#### Assignment
All the data must be output exactly as given.

******************************

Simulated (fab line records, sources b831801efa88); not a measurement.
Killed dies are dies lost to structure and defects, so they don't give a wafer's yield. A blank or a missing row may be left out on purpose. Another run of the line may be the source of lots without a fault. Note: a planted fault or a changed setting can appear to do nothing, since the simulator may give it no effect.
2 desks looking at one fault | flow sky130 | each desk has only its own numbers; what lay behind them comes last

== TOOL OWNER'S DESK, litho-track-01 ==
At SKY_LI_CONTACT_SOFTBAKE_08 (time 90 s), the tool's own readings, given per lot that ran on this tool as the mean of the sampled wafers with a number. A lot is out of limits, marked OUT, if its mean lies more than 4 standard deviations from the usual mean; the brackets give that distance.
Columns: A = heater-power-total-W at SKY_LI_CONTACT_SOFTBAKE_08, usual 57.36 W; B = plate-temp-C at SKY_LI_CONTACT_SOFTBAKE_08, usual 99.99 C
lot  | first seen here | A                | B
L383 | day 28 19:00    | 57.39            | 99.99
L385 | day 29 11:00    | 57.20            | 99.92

******************************

#### Answer box
Simulated (fab line records, sources b831801efa88); not a measurement.
Killed dies are dies lost to structure and defects, so they don't give a wafer's yield. A blank or a missing row may be left out on purpose. Another run of the line may be the source of lots without a fault. Note: a planted fault or a changed setting can appear to do nothing, since the simulator may give it no effect.
2 desks looking at one fault | flow sky130 | each desk has only its own numbers; what lay behind them comes last

== TOOL OWNER'S DESK, litho-track-01 ==
At SKY_LI_CONTACT_SOFTBAKE_08 (time 90 s), the tool's own readings, given per lot that ran on this tool as the mean of the sampled wafers with a number. A lot is out of limits, marked OUT, if its mean lies more than 4 standard deviations from the usual mean; the brackets give that distance.
Columns: A = heater-power-total-W at SKY_LI_CONTACT_SOFTBAKE_08, usual 57.36 W; B = plate-temp-C at SKY_LI_CONTACT_SOFTBAKE_08, usual 99.99 C
lot  | first seen here | A                | B
L383 | day 28 19:00    | 57.39            | 99.99
L385 | day 29 11:00    | 57.20            | 99.92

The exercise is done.